Exactly as written, copy the lines of the data below from the first through the one containing "thickness of the incoming film, nm: 660.0".

*** Begin section ***

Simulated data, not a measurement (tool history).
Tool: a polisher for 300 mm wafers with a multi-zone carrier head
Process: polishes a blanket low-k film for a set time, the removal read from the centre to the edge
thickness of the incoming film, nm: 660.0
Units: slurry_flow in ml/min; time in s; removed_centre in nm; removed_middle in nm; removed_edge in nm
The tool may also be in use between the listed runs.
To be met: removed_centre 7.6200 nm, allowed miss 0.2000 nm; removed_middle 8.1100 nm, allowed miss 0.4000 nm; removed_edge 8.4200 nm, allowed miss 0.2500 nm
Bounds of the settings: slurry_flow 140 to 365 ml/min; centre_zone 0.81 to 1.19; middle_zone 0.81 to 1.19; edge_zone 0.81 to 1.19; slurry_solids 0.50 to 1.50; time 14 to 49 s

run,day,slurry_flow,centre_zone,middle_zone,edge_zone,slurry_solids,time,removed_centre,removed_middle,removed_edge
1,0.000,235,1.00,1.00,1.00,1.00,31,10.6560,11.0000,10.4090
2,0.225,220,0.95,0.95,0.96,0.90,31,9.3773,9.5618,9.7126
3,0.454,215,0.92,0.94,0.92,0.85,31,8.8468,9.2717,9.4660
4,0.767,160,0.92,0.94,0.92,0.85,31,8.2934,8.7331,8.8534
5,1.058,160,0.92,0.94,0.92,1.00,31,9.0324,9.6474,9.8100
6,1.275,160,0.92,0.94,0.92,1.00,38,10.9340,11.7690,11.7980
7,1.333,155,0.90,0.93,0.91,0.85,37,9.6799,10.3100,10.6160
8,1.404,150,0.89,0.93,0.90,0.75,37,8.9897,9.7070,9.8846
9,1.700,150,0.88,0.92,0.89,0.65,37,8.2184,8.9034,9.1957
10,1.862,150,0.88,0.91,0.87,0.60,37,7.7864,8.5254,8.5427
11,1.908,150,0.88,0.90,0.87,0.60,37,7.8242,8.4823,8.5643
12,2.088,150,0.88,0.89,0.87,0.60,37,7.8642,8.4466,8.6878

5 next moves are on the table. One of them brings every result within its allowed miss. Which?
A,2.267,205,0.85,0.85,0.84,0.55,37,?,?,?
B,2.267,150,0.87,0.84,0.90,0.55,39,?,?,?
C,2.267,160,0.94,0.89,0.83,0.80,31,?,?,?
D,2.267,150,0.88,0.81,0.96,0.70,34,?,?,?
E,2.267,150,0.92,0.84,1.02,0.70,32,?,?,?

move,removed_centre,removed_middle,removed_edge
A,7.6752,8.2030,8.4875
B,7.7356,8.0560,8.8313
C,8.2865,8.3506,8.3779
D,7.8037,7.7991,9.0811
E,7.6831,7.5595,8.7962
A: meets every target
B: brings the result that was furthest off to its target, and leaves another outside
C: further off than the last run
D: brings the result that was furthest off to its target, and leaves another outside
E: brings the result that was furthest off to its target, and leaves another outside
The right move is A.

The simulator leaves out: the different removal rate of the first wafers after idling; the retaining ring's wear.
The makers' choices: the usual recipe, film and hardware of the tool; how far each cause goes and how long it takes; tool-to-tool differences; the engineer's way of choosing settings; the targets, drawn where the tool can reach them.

*** End section ***

> _TASK ANSWER_:
Simulated data, not a measurement (tool history).
Tool: a polisher for 300 mm wafers with a multi-zone carrier head
Process: polishes a blanket low-k film for a set time, the removal read from the centre to the edge
thickness of the incoming film, nm: 660.0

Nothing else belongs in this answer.